* [ASSIGNMENT] From the records below, print exactly the lines starting at the one containing "closed voids: empty" and ending at the one containing "thk nm 5 | +54", ends included, and nothing else.

= = =
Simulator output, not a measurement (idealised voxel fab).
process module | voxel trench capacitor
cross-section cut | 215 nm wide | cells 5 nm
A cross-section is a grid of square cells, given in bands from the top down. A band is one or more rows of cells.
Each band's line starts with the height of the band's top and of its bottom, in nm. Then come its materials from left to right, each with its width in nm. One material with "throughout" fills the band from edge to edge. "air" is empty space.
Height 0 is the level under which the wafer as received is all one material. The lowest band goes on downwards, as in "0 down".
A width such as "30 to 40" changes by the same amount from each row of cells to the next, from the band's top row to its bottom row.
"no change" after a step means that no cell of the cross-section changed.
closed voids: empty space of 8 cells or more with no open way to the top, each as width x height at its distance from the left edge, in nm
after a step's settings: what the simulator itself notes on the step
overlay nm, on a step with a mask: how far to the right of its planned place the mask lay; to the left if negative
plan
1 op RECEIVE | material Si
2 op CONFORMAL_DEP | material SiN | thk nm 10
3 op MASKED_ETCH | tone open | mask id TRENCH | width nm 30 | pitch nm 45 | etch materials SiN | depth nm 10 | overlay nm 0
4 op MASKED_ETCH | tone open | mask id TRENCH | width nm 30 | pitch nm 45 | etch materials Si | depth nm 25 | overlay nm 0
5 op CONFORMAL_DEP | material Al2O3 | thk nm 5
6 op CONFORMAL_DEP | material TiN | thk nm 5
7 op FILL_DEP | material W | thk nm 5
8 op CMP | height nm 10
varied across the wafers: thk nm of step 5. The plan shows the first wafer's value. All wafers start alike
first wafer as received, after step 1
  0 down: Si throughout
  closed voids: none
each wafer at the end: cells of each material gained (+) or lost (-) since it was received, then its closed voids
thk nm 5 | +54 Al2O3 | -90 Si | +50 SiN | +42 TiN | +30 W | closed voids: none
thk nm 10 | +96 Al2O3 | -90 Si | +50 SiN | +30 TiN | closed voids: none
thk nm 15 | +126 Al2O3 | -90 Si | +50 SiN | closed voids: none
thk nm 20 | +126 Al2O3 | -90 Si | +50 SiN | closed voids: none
= = =

* [ANSWER AREA]
closed voids: empty space of 8 cells or more with no open way to the top, each as width x height at its distance from the left edge, in nm
after a step's settings: what the simulator itself notes on the step
overlay nm, on a step with a mask: how far to the right of its planned place the mask lay; to the left if negative
plan
1 op RECEIVE | material Si
2 op CONFORMAL_DEP | material SiN | thk nm 10
3 op MASKED_ETCH | tone open | mask id TRENCH | width nm 30 | pitch nm 45 | etch materials SiN | depth nm 10 | overlay nm 0
4 op MASKED_ETCH | tone open | mask id TRENCH | width nm 30 | pitch nm 45 | etch materials Si | depth nm 25 | overlay nm 0
5 op CONFORMAL_DEP | material Al2O3 | thk nm 5
6 op CONFORMAL_DEP | material TiN | thk nm 5
7 op FILL_DEP | material W | thk nm 5
8 op CMP | height nm 10
varied across the wafers: thk nm of step 5. The plan shows the first wafer's value. All wafers start alike
first wafer as received, after step 1
  0 down: Si throughout
  closed voids: none
each wafer at the end: cells of each material gained (+) or lost (-) since it was received, then its closed voids
thk nm 5 | +54 Al2O3 | -90 Si | +50 SiN | +42 TiN | +30 W | closed voids: none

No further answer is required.